__EXERCISE__. Write the records out again, precisely as they stand.

*** STORED DATA Section Begins ***

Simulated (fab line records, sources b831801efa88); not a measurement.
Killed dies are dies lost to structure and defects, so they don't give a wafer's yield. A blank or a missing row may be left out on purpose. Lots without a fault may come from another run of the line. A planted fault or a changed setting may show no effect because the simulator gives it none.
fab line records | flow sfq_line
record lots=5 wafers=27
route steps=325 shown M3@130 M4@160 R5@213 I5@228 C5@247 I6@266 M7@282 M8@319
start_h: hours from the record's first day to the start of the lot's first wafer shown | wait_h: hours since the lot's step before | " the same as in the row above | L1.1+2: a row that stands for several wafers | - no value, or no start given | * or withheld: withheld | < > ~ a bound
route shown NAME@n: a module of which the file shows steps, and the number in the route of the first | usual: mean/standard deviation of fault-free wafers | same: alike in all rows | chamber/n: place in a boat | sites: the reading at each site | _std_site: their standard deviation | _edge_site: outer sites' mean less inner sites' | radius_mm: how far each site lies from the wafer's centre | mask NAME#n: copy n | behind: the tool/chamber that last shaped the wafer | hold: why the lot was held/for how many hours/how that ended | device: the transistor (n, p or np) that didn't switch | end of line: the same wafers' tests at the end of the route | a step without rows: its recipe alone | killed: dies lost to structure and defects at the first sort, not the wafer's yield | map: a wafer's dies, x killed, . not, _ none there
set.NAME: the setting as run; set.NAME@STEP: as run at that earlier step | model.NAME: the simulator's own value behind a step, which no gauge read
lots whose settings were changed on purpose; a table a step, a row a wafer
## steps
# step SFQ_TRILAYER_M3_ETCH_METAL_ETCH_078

*** STORED DATA Section Ends ***

__RESPONSE BOX__.
Simulated (fab line records, sources b831801efa88); not a measurement.
Killed dies are dies lost to structure and defects, so they don't give a wafer's yield. A blank or a missing row may be left out on purpose. Lots without a fault may come from another run of the line. A planted fault or a changed setting may show no effect because the simulator gives it none.
fab line records | flow sfq_line
record lots=5 wafers=27
route steps=325 shown M3@130 M4@160 R5@213 I5@228 C5@247 I6@266 M7@282 M8@319
start_h: hours from the record's first day to the start of the lot's first wafer shown | wait_h: hours since the lot's step before | " the same as in the row above | L1.1+2: a row that stands for several wafers | - no value, or no start given | * or withheld: withheld | < > ~ a bound
route shown NAME@n: a module of which the file shows steps, and the number in the route of the first | usual: mean/standard deviation of fault-free wafers | same: alike in all rows | chamber/n: place in a boat | sites: the reading at each site | _std_site: their standard deviation | _edge_site: outer sites' mean less inner sites' | radius_mm: how far each site lies from the wafer's centre | mask NAME#n: copy n | behind: the tool/chamber that last shaped the wafer | hold: why the lot was held/for how many hours/how that ended | device: the transistor (n, p or np) that didn't switch | end of line: the same wafers' tests at the end of the route | a step without rows: its recipe alone | killed: dies lost to structure and defects at the first sort, not the wafer's yield | map: a wafer's dies, x killed, . not, _ none there
set.NAME: the setting as run; set.NAME@STEP: as run at that earlier step | model.NAME: the simulator's own value behind a step, which no gauge read
lots whose settings were changed on purpose; a table a step, a row a wafer
## steps
# step SFQ_TRILAYER_M3_ETCH_METAL_ETCH_078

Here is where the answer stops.